• GIVEN DATA:
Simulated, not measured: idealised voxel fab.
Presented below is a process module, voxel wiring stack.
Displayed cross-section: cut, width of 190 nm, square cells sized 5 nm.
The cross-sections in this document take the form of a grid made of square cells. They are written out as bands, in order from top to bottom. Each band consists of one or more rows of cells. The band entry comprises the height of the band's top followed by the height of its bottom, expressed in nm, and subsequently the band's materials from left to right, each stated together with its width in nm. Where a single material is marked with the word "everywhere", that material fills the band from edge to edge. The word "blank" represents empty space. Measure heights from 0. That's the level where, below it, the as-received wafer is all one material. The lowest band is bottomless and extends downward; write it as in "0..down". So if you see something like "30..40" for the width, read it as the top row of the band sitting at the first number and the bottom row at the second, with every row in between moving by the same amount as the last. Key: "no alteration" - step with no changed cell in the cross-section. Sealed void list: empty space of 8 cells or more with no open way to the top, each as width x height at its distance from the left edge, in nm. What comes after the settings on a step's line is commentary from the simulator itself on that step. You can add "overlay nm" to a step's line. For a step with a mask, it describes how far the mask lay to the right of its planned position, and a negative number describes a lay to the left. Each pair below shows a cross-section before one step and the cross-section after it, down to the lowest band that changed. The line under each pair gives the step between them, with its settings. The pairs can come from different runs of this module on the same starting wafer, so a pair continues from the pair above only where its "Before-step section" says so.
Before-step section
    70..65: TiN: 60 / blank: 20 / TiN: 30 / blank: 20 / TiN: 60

• REQUIRED ACTION: To complete this exercise, set down every line above exactly once more.

• WRITTEN REPLY:
Simulated, not measured: idealised voxel fab.
Presented below is a process module, voxel wiring stack.
Displayed cross-section: cut, width of 190 nm, square cells sized 5 nm.
The cross-sections in this document take the form of a grid made of square cells. They are written out as bands, in order from top to bottom. Each band consists of one or more rows of cells. The band entry comprises the height of the band's top followed by the height of its bottom, expressed in nm, and subsequently the band's materials from left to right, each stated together with its width in nm. Where a single material is marked with the word "everywhere", that material fills the band from edge to edge. The word "blank" represents empty space. Measure heights from 0. That's the level where, below it, the as-received wafer is all one material. The lowest band is bottomless and extends downward; write it as in "0..down". So if you see something like "30..40" for the width, read it as the top row of the band sitting at the first number and the bottom row at the second, with every row in between moving by the same amount as the last. Key: "no alteration" - step with no changed cell in the cross-section. Sealed void list: empty space of 8 cells or more with no open way to the top, each as width x height at its distance from the left edge, in nm. What comes after the settings on a step's line is commentary from the simulator itself on that step. You can add "overlay nm" to a step's line. For a step with a mask, it describes how far the mask lay to the right of its planned position, and a negative number describes a lay to the left. Each pair below shows a cross-section before one step and the cross-section after it, down to the lowest band that changed. The line under each pair gives the step between them, with its settings. The pairs can come from different runs of this module on the same starting wafer, so a pair continues from the pair above only where its "Before-step section" says so.
Before-step section
    70..65: TiN: 60 / blank: 20 / TiN: 30 / blank: 20 / TiN: 60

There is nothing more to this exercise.